* **Required action**
Once the line holding "depth_nm: mean etch" is found in the listing below, write it out and each later line exactly, up to and including the one holding "P1: via etch".

* **Dataset extract**
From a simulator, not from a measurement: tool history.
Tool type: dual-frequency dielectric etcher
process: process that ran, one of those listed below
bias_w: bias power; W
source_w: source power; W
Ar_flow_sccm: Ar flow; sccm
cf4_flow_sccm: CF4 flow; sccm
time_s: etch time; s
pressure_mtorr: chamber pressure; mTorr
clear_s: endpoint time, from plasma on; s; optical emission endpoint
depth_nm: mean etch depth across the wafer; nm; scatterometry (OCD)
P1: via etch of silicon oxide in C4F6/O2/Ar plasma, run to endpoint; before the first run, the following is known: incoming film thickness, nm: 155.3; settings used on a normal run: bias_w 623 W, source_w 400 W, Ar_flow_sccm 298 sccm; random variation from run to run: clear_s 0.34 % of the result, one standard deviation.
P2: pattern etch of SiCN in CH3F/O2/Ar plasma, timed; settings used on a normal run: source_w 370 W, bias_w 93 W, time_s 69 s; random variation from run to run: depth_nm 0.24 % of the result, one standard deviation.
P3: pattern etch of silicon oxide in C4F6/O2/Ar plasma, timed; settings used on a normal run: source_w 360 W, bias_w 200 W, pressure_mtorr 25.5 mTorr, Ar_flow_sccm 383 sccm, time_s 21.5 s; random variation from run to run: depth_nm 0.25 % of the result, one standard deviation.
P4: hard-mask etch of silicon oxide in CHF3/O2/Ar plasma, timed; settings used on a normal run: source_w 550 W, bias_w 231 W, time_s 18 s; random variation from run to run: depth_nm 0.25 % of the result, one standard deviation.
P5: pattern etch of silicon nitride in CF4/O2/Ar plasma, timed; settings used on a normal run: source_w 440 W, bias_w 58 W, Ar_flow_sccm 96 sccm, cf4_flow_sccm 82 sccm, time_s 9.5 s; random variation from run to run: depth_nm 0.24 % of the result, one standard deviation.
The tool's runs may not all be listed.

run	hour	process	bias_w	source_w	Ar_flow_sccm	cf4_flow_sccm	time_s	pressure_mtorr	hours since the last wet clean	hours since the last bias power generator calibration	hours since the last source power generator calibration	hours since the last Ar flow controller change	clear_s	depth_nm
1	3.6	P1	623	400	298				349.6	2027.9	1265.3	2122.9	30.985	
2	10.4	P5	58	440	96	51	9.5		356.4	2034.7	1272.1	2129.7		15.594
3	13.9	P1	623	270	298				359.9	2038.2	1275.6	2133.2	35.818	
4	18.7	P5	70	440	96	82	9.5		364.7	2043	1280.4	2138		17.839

* **Exercise answer**
depth_nm: mean etch depth across the wafer; nm; scatterometry (OCD)
P1: via etch of silicon oxide in C4F6/O2/Ar plasma, run to endpoint; before the first run, the following is known: incoming film thickness, nm: 155.3; settings used on a normal run: bias_w 623 W, source_w 400 W, Ar_flow_sccm 298 sccm; random variation from run to run: clear_s 0.34 % of the result, one standard deviation.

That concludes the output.